··· Listed records ···

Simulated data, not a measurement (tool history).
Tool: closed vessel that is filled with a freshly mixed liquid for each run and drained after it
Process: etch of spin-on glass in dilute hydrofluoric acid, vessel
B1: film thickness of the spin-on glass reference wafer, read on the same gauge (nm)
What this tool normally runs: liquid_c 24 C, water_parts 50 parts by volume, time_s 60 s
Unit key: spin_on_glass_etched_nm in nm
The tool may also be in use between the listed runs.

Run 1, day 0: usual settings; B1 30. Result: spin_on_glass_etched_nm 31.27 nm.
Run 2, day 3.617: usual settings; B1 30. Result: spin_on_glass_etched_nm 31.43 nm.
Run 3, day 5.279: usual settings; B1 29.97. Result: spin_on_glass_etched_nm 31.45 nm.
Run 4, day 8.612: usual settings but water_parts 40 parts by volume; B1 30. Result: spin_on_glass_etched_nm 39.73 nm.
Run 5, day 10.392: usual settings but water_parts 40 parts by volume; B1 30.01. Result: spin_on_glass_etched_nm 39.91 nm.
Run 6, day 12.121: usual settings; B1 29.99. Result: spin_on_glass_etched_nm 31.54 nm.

···

Brief: Your job is to reproduce the listing exactly.

Exercise result:
Simulated data, not a measurement (tool history).
Tool: closed vessel that is filled with a freshly mixed liquid for each run and drained after it
Process: etch of spin-on glass in dilute hydrofluoric acid, vessel
B1: film thickness of the spin-on glass reference wafer, read on the same gauge (nm)
What this tool normally runs: liquid_c 24 C, water_parts 50 parts by volume, time_s 60 s
Unit key: spin_on_glass_etched_nm in nm
The tool may also be in use between the listed runs.

Run 1, day 0: usual settings; B1 30. Result: spin_on_glass_etched_nm 31.27 nm.
Run 2, day 3.617: usual settings; B1 30. Result: spin_on_glass_etched_nm 31.43 nm.
Run 3, day 5.279: usual settings; B1 29.97. Result: spin_on_glass_etched_nm 31.45 nm.
Run 4, day 8.612: usual settings but water_parts 40 parts by volume; B1 30. Result: spin_on_glass_etched_nm 39.73 nm.
Run 5, day 10.392: usual settings but water_parts 40 parts by volume; B1 30.01. Result: spin_on_glass_etched_nm 39.91 nm.
Run 6, day 12.121: usual settings; B1 29.99. Result: spin_on_glass_etched_nm 31.54 nm.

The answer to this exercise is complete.